--- Raw data Enclosed Below ---

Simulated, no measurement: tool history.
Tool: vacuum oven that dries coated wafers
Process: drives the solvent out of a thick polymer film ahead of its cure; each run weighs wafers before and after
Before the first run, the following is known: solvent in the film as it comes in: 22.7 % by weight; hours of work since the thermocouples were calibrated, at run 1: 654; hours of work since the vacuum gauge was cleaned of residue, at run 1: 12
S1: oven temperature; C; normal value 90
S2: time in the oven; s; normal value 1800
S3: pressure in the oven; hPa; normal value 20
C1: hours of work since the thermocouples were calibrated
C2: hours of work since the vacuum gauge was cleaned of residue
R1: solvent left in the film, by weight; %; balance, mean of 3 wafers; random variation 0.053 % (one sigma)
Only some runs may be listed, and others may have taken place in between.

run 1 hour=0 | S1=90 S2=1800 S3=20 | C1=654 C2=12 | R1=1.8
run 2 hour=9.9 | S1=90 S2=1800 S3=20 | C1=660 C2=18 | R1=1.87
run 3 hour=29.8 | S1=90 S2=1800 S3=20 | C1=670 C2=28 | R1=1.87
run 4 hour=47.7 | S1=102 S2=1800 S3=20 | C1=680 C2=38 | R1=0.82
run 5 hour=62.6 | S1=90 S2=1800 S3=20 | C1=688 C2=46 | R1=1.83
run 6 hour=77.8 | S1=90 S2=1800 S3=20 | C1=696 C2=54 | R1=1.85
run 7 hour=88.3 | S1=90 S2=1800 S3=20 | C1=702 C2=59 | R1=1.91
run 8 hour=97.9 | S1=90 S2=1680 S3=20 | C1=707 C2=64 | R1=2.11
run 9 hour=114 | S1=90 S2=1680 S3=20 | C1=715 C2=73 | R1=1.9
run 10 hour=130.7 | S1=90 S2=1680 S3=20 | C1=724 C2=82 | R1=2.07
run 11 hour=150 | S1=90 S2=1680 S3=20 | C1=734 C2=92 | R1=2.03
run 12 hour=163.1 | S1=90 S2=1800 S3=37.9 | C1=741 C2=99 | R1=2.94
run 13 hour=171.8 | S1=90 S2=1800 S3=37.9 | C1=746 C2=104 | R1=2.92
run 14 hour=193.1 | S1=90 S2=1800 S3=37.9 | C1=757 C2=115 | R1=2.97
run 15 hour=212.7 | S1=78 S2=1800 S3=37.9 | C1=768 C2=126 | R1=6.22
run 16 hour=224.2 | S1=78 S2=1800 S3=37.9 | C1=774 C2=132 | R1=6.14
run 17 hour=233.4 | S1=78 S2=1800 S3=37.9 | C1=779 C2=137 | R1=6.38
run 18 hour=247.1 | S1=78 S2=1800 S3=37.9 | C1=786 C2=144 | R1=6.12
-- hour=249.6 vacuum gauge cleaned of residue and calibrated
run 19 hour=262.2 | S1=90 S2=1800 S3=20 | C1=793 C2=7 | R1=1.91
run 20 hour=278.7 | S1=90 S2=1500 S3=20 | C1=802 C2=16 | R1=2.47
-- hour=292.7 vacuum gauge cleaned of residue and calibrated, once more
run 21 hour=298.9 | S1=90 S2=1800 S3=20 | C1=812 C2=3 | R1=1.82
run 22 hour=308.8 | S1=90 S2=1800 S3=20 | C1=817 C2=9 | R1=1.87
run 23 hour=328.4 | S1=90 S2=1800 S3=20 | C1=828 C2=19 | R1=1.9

--- End of Enclosed Raw data ---

- Work task -
Please transcribe, exactly and with nothing added, the lines from the first line of the material above through the line that contains "run 14 hour=193.1".

- Reply -
Simulated, no measurement: tool history.
Tool: vacuum oven that dries coated wafers
Process: drives the solvent out of a thick polymer film ahead of its cure; each run weighs wafers before and after
Before the first run, the following is known: solvent in the film as it comes in: 22.7 % by weight; hours of work since the thermocouples were calibrated, at run 1: 654; hours of work since the vacuum gauge was cleaned of residue, at run 1: 12
S1: oven temperature; C; normal value 90
S2: time in the oven; s; normal value 1800
S3: pressure in the oven; hPa; normal value 20
C1: hours of work since the thermocouples were calibrated
C2: hours of work since the vacuum gauge was cleaned of residue
R1: solvent left in the film, by weight; %; balance, mean of 3 wafers; random variation 0.053 % (one sigma)
Only some runs may be listed, and others may have taken place in between.

run 1 hour=0 | S1=90 S2=1800 S3=20 | C1=654 C2=12 | R1=1.8
run 2 hour=9.9 | S1=90 S2=1800 S3=20 | C1=660 C2=18 | R1=1.87
run 3 hour=29.8 | S1=90 S2=1800 S3=20 | C1=670 C2=28 | R1=1.87
run 4 hour=47.7 | S1=102 S2=1800 S3=20 | C1=680 C2=38 | R1=0.82
run 5 hour=62.6 | S1=90 S2=1800 S3=20 | C1=688 C2=46 | R1=1.83
run 6 hour=77.8 | S1=90 S2=1800 S3=20 | C1=696 C2=54 | R1=1.85
run 7 hour=88.3 | S1=90 S2=1800 S3=20 | C1=702 C2=59 | R1=1.91
run 8 hour=97.9 | S1=90 S2=1680 S3=20 | C1=707 C2=64 | R1=2.11
run 9 hour=114 | S1=90 S2=1680 S3=20 | C1=715 C2=73 | R1=1.9
run 10 hour=130.7 | S1=90 S2=1680 S3=20 | C1=724 C2=82 | R1=2.07
run 11 hour=150 | S1=90 S2=1680 S3=20 | C1=734 C2=92 | R1=2.03
run 12 hour=163.1 | S1=90 S2=1800 S3=37.9 | C1=741 C2=99 | R1=2.94
run 13 hour=171.8 | S1=90 S2=1800 S3=37.9 | C1=746 C2=104 | R1=2.92
run 14 hour=193.1 | S1=90 S2=1800 S3=37.9 | C1=757 C2=115 | R1=2.97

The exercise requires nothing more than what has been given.